### REQUIREMENT
Give the lines of the material verbatim, from the first line to the line with "The tool may", including both.

### DATA TO EXAMINE
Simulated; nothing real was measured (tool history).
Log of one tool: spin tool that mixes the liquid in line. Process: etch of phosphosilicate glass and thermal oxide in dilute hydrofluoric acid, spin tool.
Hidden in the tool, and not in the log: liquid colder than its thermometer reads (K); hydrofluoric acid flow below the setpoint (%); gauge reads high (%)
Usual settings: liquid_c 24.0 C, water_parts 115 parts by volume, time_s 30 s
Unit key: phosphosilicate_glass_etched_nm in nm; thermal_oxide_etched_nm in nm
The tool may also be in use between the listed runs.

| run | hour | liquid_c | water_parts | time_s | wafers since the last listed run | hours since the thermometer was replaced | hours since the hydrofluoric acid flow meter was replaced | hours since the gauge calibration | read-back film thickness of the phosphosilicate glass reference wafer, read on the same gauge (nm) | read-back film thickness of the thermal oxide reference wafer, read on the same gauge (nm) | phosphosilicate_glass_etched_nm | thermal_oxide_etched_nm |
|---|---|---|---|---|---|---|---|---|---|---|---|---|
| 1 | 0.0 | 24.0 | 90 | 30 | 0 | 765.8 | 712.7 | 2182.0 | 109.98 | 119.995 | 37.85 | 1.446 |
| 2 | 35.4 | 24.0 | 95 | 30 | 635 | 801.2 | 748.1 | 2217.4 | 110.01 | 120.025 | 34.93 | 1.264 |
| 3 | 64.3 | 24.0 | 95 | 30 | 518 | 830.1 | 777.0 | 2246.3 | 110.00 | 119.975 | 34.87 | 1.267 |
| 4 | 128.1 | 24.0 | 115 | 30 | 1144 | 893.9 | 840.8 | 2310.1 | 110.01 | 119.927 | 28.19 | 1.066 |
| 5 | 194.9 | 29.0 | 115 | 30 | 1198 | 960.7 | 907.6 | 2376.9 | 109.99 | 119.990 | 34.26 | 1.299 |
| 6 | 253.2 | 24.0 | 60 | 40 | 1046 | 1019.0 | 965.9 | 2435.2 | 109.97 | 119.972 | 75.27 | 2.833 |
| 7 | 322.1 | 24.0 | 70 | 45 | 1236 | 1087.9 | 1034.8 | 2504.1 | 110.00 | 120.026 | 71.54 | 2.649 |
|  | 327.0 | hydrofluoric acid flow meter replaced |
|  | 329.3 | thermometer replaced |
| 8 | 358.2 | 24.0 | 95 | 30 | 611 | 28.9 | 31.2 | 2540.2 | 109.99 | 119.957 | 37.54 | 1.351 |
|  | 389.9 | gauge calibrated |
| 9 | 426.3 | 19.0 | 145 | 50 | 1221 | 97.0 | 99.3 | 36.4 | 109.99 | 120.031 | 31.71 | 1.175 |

### EXERCISE SOLUTION
Simulated; nothing real was measured (tool history).
Log of one tool: spin tool that mixes the liquid in line. Process: etch of phosphosilicate glass and thermal oxide in dilute hydrofluoric acid, spin tool.
Hidden in the tool, and not in the log: liquid colder than its thermometer reads (K); hydrofluoric acid flow below the setpoint (%); gauge reads high (%)
Usual settings: liquid_c 24.0 C, water_parts 115 parts by volume, time_s 30 s
Unit key: phosphosilicate_glass_etched_nm in nm; thermal_oxide_etched_nm in nm
The tool may also be in use between the listed runs.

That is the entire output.